▶ **Task item**:
When you reach the line containing "HHHHHHHHLLLHHHHLLLLHHLLLLLHHLLLL", stop after it; until then, copy each line of the listing exactly, starting with the first.

▶ **Data listing**:
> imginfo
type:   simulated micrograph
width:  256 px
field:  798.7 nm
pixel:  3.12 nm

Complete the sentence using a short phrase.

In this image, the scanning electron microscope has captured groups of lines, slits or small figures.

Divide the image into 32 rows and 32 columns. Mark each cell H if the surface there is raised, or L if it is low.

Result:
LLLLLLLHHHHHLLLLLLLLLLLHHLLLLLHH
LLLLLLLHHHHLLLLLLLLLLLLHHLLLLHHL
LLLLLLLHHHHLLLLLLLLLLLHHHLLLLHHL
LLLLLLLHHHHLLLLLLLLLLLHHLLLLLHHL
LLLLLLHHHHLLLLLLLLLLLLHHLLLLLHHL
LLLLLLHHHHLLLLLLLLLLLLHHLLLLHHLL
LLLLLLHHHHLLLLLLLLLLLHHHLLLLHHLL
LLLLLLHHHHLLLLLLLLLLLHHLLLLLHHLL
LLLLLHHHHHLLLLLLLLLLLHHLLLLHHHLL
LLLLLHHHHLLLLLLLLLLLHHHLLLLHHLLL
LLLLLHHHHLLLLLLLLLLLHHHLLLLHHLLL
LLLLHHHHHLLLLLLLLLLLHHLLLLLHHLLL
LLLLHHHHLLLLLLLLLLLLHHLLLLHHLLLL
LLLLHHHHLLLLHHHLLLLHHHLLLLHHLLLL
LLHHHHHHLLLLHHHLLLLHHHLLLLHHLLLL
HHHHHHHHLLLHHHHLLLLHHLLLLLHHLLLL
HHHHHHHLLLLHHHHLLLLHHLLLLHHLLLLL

▶ **Problem solution**:
> imginfo
type:   simulated micrograph
width:  256 px
field:  798.7 nm
pixel:  3.12 nm

Complete the sentence using a short phrase.

In this image, the scanning electron microscope has captured groups of lines, slits or small figures.

Divide the image into 32 rows and 32 columns. Mark each cell H if the surface there is raised, or L if it is low.

Result:
LLLLLLLHHHHHLLLLLLLLLLLHHLLLLLHH
LLLLLLLHHHHLLLLLLLLLLLLHHLLLLHHL
LLLLLLLHHHHLLLLLLLLLLLHHHLLLLHHL
LLLLLLLHHHHLLLLLLLLLLLHHLLLLLHHL
LLLLLLHHHHLLLLLLLLLLLLHHLLLLLHHL
LLLLLLHHHHLLLLLLLLLLLLHHLLLLHHLL
LLLLLLHHHHLLLLLLLLLLLHHHLLLLHHLL
LLLLLLHHHHLLLLLLLLLLLHHLLLLLHHLL
LLLLLHHHHHLLLLLLLLLLLHHLLLLHHHLL
LLLLLHHHHLLLLLLLLLLLHHHLLLLHHLLL
LLLLLHHHHLLLLLLLLLLLHHHLLLLHHLLL
LLLLHHHHHLLLLLLLLLLLHHLLLLLHHLLL
LLLLHHHHLLLLLLLLLLLLHHLLLLHHLLLL
LLLLHHHHLLLLHHHLLLLHHHLLLLHHLLLL
LLHHHHHHLLLLHHHLLLLHHHLLLLHHLLLL
HHHHHHHHLLLHHHHLLLLHHLLLLLHHLLLL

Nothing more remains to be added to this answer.